┄┄┄┄┄┄┄┄┄┄
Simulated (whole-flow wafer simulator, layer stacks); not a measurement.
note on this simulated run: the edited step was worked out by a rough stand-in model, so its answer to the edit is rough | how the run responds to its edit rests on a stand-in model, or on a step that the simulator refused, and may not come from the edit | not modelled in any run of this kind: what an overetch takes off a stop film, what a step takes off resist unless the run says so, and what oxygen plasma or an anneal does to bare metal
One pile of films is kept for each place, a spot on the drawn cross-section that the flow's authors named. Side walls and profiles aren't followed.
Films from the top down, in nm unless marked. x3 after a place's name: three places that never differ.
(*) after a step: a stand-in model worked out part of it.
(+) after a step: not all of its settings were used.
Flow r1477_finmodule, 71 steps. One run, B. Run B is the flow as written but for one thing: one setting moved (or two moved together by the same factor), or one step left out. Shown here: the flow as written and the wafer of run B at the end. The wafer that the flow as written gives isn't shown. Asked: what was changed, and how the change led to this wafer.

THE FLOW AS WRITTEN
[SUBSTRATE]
┄┄┄┄┄┄┄┄┄┄

**Requirement**
Please return the lines above exactly, from the first one down to the line with "(+) after a", and stop after that line.

**Task result**
Simulated (whole-flow wafer simulator, layer stacks); not a measurement.
note on this simulated run: the edited step was worked out by a rough stand-in model, so its answer to the edit is rough | how the run responds to its edit rests on a stand-in model, or on a step that the simulator refused, and may not come from the edit | not modelled in any run of this kind: what an overetch takes off a stop film, what a step takes off resist unless the run says so, and what oxygen plasma or an anneal does to bare metal
One pile of films is kept for each place, a spot on the drawn cross-section that the flow's authors named. Side walls and profiles aren't followed.
Films from the top down, in nm unless marked. x3 after a place's name: three places that never differ.
(*) after a step: a stand-in model worked out part of it.
(+) after a step: not all of its settings were used.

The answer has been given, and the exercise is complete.